== DATA FOR REVIEW ==

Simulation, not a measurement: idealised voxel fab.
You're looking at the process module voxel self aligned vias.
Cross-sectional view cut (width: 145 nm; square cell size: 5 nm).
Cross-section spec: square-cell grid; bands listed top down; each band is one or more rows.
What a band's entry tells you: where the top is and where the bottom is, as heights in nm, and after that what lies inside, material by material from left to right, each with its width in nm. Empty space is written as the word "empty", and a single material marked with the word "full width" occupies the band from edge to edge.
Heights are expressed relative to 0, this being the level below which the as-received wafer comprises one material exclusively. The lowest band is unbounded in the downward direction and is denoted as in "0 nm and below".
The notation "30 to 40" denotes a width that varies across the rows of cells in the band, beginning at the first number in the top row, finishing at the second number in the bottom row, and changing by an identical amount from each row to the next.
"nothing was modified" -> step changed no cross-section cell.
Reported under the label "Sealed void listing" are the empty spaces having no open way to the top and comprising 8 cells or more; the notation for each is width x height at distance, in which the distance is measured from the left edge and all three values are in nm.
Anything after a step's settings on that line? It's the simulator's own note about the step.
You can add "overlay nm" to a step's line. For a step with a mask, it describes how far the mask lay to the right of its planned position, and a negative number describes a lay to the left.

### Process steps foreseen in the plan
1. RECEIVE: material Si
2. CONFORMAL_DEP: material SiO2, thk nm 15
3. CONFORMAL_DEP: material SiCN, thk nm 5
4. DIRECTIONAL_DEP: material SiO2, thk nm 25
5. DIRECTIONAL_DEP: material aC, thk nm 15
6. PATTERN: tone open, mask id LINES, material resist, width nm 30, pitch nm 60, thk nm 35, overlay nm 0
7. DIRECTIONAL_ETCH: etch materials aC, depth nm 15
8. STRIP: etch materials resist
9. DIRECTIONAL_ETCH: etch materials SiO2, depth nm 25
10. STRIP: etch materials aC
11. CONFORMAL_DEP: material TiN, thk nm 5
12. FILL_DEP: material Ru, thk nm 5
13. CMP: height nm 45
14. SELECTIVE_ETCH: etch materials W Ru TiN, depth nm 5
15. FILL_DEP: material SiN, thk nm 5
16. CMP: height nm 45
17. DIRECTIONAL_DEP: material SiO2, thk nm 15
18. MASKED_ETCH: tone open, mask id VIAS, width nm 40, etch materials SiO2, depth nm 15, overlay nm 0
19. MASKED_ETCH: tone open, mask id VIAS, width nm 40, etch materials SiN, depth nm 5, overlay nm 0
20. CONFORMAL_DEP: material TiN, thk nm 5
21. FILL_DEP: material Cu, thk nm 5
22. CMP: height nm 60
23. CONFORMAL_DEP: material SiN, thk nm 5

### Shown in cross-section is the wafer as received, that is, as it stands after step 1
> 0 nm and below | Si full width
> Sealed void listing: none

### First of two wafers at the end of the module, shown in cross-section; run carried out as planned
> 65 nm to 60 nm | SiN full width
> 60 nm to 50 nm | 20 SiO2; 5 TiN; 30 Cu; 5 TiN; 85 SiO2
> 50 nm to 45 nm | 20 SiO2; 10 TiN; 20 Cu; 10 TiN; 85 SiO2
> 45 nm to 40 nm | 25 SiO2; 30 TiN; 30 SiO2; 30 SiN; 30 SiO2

===

Every line from the top of the material through the line containing "What a band's" must be transcribed exactly, and no other line may appear.

Simulation, not a measurement: idealised voxel fab.
You're looking at the process module voxel self aligned vias.
Cross-sectional view cut (width: 145 nm; square cell size: 5 nm).
Cross-section spec: square-cell grid; bands listed top down; each band is one or more rows.
What a band's entry tells you: where the top is and where the bottom is, as heights in nm, and after that what lies inside, material by material from left to right, each with its width in nm. Empty space is written as the word "empty", and a single material marked with the word "full width" occupies the band from edge to edge.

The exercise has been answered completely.